*GIVEN ENTRIES*:
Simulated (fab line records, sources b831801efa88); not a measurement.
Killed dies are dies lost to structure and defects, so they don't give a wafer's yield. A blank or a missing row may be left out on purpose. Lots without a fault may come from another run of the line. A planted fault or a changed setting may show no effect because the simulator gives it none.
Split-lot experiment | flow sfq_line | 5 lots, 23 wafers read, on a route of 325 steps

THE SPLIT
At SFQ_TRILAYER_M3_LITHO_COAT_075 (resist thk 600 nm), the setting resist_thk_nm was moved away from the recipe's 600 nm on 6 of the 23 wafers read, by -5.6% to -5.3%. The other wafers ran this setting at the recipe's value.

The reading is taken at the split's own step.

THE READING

*EXERCISE*:
All of the entries must be quoted exactly; please include each one.

*EXPECTED ANSWER*:
Simulated (fab line records, sources b831801efa88); not a measurement.
Killed dies are dies lost to structure and defects, so they don't give a wafer's yield. A blank or a missing row may be left out on purpose. Lots without a fault may come from another run of the line. A planted fault or a changed setting may show no effect because the simulator gives it none.
Split-lot experiment | flow sfq_line | 5 lots, 23 wafers read, on a route of 325 steps

THE SPLIT
At SFQ_TRILAYER_M3_LITHO_COAT_075 (resist thk 600 nm), the setting resist_thk_nm was moved away from the recipe's 600 nm on 6 of the 23 wafers read, by -5.6% to -5.3%. The other wafers ran this setting at the recipe's value.

The reading is taken at the split's own step.

THE READING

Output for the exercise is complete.